▸ **ACTION ITEM**:
Write the entries out again. Every character must match.

▸ **INFORMATION**:
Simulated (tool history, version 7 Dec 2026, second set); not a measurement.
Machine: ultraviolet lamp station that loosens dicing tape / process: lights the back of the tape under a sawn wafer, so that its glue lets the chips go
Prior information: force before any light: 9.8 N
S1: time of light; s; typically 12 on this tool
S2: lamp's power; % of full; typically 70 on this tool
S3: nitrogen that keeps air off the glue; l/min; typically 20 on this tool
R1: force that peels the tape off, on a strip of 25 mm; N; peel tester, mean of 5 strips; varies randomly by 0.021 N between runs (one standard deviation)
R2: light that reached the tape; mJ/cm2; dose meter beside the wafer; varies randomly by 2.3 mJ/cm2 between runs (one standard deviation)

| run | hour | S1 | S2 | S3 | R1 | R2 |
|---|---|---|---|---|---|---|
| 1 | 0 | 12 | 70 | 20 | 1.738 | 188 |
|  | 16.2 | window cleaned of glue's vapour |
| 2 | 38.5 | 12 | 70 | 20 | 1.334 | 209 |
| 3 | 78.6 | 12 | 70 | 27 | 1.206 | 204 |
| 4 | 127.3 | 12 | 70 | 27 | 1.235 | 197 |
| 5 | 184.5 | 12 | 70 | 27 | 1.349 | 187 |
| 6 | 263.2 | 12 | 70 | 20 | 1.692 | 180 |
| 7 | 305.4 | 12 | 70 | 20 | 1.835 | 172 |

▸ **YOUR RESPONSE**:
Simulated (tool history, version 7 Dec 2026, second set); not a measurement.
Machine: ultraviolet lamp station that loosens dicing tape / process: lights the back of the tape under a sawn wafer, so that its glue lets the chips go
Prior information: force before any light: 9.8 N
S1: time of light; s; typically 12 on this tool
S2: lamp's power; % of full; typically 70 on this tool
S3: nitrogen that keeps air off the glue; l/min; typically 20 on this tool
R1: force that peels the tape off, on a strip of 25 mm; N; peel tester, mean of 5 strips; varies randomly by 0.021 N between runs (one standard deviation)
R2: light that reached the tape; mJ/cm2; dose meter beside the wafer; varies randomly by 2.3 mJ/cm2 between runs (one standard deviation)

| run | hour | S1 | S2 | S3 | R1 | R2 |
|---|---|---|---|---|---|---|
| 1 | 0 | 12 | 70 | 20 | 1.738 | 188 |
|  | 16.2 | window cleaned of glue's vapour |
| 2 | 38.5 | 12 | 70 | 20 | 1.334 | 209 |
| 3 | 78.6 | 12 | 70 | 27 | 1.206 | 204 |
| 4 | 127.3 | 12 | 70 | 27 | 1.235 | 197 |
| 5 | 184.5 | 12 | 70 | 27 | 1.349 | 187 |
| 6 | 263.2 | 12 | 70 | 20 | 1.692 | 180 |
| 7 | 305.4 | 12 | 70 | 20 | 1.835 | 172 |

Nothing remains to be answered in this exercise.